» **Study material**
○ ○ ○ ○ ○

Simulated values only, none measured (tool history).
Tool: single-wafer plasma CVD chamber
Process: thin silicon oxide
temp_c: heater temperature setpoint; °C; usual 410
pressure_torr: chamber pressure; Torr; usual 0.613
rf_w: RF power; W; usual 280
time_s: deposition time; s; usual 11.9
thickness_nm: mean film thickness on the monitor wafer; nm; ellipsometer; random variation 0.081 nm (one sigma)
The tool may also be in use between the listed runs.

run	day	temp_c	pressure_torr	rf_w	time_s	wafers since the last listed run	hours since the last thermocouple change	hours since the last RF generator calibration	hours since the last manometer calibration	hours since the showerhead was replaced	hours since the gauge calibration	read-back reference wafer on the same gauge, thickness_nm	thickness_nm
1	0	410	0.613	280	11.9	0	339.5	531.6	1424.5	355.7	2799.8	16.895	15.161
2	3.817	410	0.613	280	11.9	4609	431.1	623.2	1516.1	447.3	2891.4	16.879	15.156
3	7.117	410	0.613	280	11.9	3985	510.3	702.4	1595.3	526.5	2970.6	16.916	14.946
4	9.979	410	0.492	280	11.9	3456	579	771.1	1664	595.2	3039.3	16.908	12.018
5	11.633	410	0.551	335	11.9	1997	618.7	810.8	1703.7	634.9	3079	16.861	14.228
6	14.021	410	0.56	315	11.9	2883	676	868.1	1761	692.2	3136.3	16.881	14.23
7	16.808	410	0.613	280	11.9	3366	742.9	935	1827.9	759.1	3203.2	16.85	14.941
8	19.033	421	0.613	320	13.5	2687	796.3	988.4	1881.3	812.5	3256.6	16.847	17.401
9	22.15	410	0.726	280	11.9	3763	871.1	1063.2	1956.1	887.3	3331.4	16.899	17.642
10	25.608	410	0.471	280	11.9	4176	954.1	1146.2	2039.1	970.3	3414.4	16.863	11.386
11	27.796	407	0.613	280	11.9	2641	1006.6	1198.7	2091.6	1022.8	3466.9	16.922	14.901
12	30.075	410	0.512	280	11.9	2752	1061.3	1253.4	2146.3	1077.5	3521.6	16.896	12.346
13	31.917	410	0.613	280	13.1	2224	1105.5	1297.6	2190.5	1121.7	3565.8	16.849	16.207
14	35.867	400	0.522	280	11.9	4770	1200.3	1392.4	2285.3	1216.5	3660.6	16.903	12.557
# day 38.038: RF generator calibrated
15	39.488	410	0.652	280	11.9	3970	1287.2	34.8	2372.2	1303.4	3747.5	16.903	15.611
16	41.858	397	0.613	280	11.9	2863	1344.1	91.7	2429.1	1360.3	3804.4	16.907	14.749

○ ○ ○ ○ ○

» **Exercise**
Every line from the first entry to the line containing "rf_w: RF power; W; usual 280" should be transcribed exactly, and nothing beyond it.

» **Exercise output**
Simulated values only, none measured (tool history).
Tool: single-wafer plasma CVD chamber
Process: thin silicon oxide
temp_c: heater temperature setpoint; °C; usual 410
pressure_torr: chamber pressure; Torr; usual 0.613
rf_w: RF power; W; usual 280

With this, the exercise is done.